§ **Brief**:
Could you print exactly the lines of the listing below, starting at the line that has "L642 | day 27" and ending at the line that has "THE TOOL OWNER'S DESK: rie_metal-01", and only those lines?

═══ Stored data

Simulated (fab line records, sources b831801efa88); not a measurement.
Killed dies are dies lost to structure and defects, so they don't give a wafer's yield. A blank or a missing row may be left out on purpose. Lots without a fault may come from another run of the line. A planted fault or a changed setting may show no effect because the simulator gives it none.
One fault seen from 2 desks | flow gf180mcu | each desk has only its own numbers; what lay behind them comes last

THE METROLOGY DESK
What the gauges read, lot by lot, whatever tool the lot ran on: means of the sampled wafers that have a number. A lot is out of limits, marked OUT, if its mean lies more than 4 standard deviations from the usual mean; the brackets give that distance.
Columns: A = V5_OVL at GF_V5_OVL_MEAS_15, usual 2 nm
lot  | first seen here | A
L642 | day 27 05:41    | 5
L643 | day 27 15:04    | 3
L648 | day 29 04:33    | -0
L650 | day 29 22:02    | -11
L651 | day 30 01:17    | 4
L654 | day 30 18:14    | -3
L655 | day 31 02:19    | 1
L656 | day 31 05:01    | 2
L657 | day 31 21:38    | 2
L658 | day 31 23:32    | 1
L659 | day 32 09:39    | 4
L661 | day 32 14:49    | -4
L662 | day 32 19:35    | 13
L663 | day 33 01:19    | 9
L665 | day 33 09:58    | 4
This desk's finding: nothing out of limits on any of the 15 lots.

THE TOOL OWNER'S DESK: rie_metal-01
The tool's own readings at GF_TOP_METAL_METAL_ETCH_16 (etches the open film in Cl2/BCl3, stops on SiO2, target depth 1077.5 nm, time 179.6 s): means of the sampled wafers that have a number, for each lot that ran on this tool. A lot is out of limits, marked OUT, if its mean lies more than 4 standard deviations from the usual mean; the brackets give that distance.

══════

§ **Exercise response**:
L642 | day 27 05:41    | 5
L643 | day 27 15:04    | 3
L648 | day 29 04:33    | -0
L650 | day 29 22:02    | -11
L651 | day 30 01:17    | 4
L654 | day 30 18:14    | -3
L655 | day 31 02:19    | 1
L656 | day 31 05:01    | 2
L657 | day 31 21:38    | 2
L658 | day 31 23:32    | 1
L659 | day 32 09:39    | 4
L661 | day 32 14:49    | -4
L662 | day 32 19:35    | 13
L663 | day 33 01:19    | 9
L665 | day 33 09:58    | 4
This desk's finding: nothing out of limits on any of the 15 lots.

THE TOOL OWNER'S DESK: rie_metal-01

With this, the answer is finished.